Assignment: Exactly the lines from the start of the data below through the line containing "R2: dishing of" must be returned, and no others.

====

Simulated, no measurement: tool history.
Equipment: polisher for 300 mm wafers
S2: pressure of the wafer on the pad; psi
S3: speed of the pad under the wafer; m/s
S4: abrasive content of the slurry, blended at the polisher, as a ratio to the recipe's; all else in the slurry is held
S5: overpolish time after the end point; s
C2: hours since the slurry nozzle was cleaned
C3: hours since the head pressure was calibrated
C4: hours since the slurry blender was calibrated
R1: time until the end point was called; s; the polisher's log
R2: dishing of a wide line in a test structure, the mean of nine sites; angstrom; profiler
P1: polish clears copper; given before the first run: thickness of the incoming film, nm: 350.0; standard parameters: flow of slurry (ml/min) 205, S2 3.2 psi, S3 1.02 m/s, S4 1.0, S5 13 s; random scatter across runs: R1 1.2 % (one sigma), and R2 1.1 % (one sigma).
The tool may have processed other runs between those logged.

====

Task answer:
Simulated, no measurement: tool history.
Equipment: polisher for 300 mm wafers
S2: pressure of the wafer on the pad; psi
S3: speed of the pad under the wafer; m/s
S4: abrasive content of the slurry, blended at the polisher, as a ratio to the recipe's; all else in the slurry is held
S5: overpolish time after the end point; s
C2: hours since the slurry nozzle was cleaned
C3: hours since the head pressure was calibrated
C4: hours since the slurry blender was calibrated
R1: time until the end point was called; s; the polisher's log
R2: dishing of a wide line in a test structure, the mean of nine sites; angstrom; profiler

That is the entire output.